EXERCISE: Two lines in the data below mark the range: the one with "L744.5;pvdSputter-01;-;182.91;0.1;28.3" and the one with "L753.3;pvdSputter-01;-;245.69;0.1;30.2". Return both, along with every line between them, exactly.

DATA FOR REVIEW:
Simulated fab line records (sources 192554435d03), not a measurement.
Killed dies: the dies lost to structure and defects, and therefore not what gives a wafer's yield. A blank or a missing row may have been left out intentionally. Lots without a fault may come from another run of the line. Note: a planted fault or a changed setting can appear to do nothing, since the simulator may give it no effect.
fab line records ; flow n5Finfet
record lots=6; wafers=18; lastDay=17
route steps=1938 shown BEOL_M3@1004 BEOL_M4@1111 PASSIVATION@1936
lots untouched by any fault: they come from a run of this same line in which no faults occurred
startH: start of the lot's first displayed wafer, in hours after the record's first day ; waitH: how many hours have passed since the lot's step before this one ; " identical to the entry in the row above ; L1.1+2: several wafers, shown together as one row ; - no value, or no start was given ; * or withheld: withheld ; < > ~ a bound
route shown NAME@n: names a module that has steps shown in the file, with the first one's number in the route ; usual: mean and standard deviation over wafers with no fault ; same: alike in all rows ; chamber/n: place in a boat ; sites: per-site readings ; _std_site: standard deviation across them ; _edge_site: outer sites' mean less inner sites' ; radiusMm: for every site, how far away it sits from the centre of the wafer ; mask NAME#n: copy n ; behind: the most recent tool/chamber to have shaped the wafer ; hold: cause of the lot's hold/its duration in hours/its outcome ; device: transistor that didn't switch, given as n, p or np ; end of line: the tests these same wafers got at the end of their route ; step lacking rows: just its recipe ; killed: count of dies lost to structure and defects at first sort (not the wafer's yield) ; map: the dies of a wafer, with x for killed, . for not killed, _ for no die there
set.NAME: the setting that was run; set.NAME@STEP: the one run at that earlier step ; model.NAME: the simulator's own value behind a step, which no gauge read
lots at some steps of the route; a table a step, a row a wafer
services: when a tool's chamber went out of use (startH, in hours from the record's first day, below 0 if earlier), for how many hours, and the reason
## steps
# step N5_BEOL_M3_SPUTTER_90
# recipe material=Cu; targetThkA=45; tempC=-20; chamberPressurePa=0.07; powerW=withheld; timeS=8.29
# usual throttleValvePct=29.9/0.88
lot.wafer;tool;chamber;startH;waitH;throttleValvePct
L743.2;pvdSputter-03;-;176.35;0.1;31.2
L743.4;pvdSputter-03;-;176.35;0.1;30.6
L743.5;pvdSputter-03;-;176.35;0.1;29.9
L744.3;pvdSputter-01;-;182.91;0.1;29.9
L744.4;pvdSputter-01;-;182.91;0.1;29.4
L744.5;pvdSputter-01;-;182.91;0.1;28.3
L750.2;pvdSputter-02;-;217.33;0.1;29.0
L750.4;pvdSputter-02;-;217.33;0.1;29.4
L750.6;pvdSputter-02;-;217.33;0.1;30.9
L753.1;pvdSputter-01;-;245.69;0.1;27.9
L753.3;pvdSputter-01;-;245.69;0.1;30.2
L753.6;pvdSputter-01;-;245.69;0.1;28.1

ANSWER AREA:
L744.5;pvdSputter-01;-;182.91;0.1;28.3
L750.2;pvdSputter-02;-;217.33;0.1;29.0
L750.4;pvdSputter-02;-;217.33;0.1;29.4
L750.6;pvdSputter-02;-;217.33;0.1;30.9
L753.1;pvdSputter-01;-;245.69;0.1;27.9
L753.3;pvdSputter-01;-;245.69;0.1;30.2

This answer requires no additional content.